━━━━━━━━━━

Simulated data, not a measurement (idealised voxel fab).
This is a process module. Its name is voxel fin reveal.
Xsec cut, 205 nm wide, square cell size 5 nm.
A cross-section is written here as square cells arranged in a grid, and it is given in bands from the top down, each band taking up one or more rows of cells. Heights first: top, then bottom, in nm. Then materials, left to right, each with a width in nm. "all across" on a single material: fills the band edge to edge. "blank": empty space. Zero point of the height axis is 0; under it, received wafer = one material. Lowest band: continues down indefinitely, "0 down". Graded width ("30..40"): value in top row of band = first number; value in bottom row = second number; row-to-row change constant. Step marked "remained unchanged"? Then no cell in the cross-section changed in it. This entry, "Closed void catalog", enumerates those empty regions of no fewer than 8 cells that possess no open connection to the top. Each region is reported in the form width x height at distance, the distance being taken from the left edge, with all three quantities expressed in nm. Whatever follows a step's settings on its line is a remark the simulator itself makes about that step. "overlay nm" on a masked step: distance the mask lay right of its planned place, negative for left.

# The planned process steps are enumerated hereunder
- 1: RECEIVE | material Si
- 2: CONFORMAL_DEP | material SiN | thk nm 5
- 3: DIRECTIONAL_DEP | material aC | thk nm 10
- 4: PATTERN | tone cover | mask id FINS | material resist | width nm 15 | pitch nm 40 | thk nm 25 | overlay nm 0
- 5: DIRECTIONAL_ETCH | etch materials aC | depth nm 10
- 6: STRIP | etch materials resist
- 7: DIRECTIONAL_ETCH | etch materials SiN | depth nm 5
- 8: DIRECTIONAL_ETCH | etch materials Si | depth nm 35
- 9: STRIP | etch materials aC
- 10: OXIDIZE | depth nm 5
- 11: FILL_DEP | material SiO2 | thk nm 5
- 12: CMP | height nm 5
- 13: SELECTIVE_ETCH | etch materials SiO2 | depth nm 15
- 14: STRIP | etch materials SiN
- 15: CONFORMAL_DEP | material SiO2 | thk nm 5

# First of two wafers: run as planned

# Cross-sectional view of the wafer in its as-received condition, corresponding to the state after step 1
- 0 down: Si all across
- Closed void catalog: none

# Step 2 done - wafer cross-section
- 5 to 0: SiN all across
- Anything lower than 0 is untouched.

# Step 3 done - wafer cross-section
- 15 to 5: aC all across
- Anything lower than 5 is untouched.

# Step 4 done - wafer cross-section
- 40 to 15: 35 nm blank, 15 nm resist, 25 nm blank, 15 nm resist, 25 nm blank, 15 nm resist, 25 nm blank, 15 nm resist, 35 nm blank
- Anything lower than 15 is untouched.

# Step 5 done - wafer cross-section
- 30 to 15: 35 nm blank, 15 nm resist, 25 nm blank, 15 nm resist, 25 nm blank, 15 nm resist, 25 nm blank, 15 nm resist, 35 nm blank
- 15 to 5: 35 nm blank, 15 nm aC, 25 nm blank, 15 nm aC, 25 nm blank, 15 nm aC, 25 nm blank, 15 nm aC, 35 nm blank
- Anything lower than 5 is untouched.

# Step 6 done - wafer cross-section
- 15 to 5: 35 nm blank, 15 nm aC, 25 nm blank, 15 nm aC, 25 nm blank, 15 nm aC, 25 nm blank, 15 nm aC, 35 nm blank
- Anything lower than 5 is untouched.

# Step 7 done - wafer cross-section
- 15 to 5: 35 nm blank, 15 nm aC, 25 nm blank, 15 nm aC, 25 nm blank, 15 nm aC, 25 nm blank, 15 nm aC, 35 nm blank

━━━━━━━━━━

Beginning with the line containing "- Anything lower than 0 is untouched." in the material above, copy every line exactly until you have copied the line containing "# Step 7 done - wafer cross-section".

* **Written solution**
- Anything lower than 0 is untouched.

# Step 3 done - wafer cross-section
- 15 to 5: aC all across
- Anything lower than 5 is untouched.

# Step 4 done - wafer cross-section
- 40 to 15: 35 nm blank, 15 nm resist, 25 nm blank, 15 nm resist, 25 nm blank, 15 nm resist, 25 nm blank, 15 nm resist, 35 nm blank
- Anything lower than 15 is untouched.

# Step 5 done - wafer cross-section
- 30 to 15: 35 nm blank, 15 nm resist, 25 nm blank, 15 nm resist, 25 nm blank, 15 nm resist, 25 nm blank, 15 nm resist, 35 nm blank
- 15 to 5: 35 nm blank, 15 nm aC, 25 nm blank, 15 nm aC, 25 nm blank, 15 nm aC, 25 nm blank, 15 nm aC, 35 nm blank
- Anything lower than 5 is untouched.

# Step 6 done - wafer cross-section
- 15 to 5: 35 nm blank, 15 nm aC, 25 nm blank, 15 nm aC, 25 nm blank, 15 nm aC, 25 nm blank, 15 nm aC, 35 nm blank
- Anything lower than 5 is untouched.

# Step 7 done - wafer cross-section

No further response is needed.